[Supplied material]

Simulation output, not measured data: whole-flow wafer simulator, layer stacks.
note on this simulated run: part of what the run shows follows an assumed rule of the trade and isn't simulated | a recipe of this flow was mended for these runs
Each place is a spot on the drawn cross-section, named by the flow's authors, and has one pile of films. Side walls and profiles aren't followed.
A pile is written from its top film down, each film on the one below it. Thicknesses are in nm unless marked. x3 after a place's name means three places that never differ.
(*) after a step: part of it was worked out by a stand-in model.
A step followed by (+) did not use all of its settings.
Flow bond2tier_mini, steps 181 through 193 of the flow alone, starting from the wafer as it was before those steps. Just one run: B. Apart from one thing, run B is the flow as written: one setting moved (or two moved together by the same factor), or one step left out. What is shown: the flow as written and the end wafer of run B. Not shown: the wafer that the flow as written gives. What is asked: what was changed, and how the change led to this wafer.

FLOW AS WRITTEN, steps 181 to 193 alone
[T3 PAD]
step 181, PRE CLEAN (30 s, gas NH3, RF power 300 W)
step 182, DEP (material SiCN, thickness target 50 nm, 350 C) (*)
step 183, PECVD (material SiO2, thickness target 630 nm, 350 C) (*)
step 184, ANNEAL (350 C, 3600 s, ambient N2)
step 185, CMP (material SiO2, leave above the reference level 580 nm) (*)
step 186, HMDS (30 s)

[/Supplied material]

Once you have read the records, repeat them all exactly.

Exercise answer:
Simulation output, not measured data: whole-flow wafer simulator, layer stacks.
note on this simulated run: part of what the run shows follows an assumed rule of the trade and isn't simulated | a recipe of this flow was mended for these runs
Each place is a spot on the drawn cross-section, named by the flow's authors, and has one pile of films. Side walls and profiles aren't followed.
A pile is written from its top film down, each film on the one below it. Thicknesses are in nm unless marked. x3 after a place's name means three places that never differ.
(*) after a step: part of it was worked out by a stand-in model.
A step followed by (+) did not use all of its settings.
Flow bond2tier_mini, steps 181 through 193 of the flow alone, starting from the wafer as it was before those steps. Just one run: B. Apart from one thing, run B is the flow as written: one setting moved (or two moved together by the same factor), or one step left out. What is shown: the flow as written and the end wafer of run B. Not shown: the wafer that the flow as written gives. What is asked: what was changed, and how the change led to this wafer.

FLOW AS WRITTEN, steps 181 to 193 alone
[T3 PAD]
step 181, PRE CLEAN (30 s, gas NH3, RF power 300 W)
step 182, DEP (material SiCN, thickness target 50 nm, 350 C) (*)
step 183, PECVD (material SiO2, thickness target 630 nm, 350 C) (*)
step 184, ANNEAL (350 C, 3600 s, ambient N2)
step 185, CMP (material SiO2, leave above the reference level 580 nm) (*)
step 186, HMDS (30 s)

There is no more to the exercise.